*LISTED RECORDS*
########

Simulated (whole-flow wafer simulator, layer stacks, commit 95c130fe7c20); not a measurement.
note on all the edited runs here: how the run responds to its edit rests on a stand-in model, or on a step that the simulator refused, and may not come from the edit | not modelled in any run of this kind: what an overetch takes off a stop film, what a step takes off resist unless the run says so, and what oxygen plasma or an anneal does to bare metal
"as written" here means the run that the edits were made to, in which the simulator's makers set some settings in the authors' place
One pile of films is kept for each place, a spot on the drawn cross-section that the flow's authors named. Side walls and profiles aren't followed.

########

*WORK INSTRUCTION*
Each line in the records above must be returned exactly as it stands.

*PROBLEM SOLUTION*
Simulated (whole-flow wafer simulator, layer stacks, commit 95c130fe7c20); not a measurement.
note on all the edited runs here: how the run responds to its edit rests on a stand-in model, or on a step that the simulator refused, and may not come from the edit | not modelled in any run of this kind: what an overetch takes off a stop film, what a step takes off resist unless the run says so, and what oxygen plasma or an anneal does to bare metal
"as written" here means the run that the edits were made to, in which the simulator's makers set some settings in the authors' place
One pile of films is kept for each place, a spot on the drawn cross-section that the flow's authors named. Side walls and profiles aren't followed.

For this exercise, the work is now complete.